ACTION ITEM> Write out each entry again. Keep every word exactly as it is.

DATA RECORDS>
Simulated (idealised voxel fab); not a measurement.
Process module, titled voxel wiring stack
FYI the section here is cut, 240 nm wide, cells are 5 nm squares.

ANSWER SECTION>
Simulated (idealised voxel fab); not a measurement.
Process module, titled voxel wiring stack
FYI the section here is cut, 240 nm wide, cells are 5 nm squares.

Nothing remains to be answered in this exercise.